WORK REQUEST — Copy exactly the lines from the first line of the records below through the line containing "run,day,S1,S2,C1,C2,C3,C4,B1,R1", including both, and nothing else.

DATA EXTRACT —
====
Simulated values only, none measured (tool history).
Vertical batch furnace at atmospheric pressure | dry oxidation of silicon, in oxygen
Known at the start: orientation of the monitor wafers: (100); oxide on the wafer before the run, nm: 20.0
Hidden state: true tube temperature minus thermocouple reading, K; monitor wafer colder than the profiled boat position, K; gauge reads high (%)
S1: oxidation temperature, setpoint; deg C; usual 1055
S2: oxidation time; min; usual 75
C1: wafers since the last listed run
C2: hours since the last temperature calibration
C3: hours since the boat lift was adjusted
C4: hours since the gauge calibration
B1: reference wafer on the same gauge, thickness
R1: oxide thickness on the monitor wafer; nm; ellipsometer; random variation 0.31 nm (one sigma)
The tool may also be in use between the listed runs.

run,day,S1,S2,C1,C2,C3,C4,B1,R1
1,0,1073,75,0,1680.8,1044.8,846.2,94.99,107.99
====

ANSWER SECTION —
Simulated values only, none measured (tool history).
Vertical batch furnace at atmospheric pressure | dry oxidation of silicon, in oxygen
Known at the start: orientation of the monitor wafers: (100); oxide on the wafer before the run, nm: 20.0
Hidden state: true tube temperature minus thermocouple reading, K; monitor wafer colder than the profiled boat position, K; gauge reads high (%)
S1: oxidation temperature, setpoint; deg C; usual 1055
S2: oxidation time; min; usual 75
C1: wafers since the last listed run
C2: hours since the last temperature calibration
C3: hours since the boat lift was adjusted
C4: hours since the gauge calibration
B1: reference wafer on the same gauge, thickness
R1: oxide thickness on the monitor wafer; nm; ellipsometer; random variation 0.31 nm (one sigma)
The tool may also be in use between the listed runs.

run,day,S1,S2,C1,C2,C3,C4,B1,R1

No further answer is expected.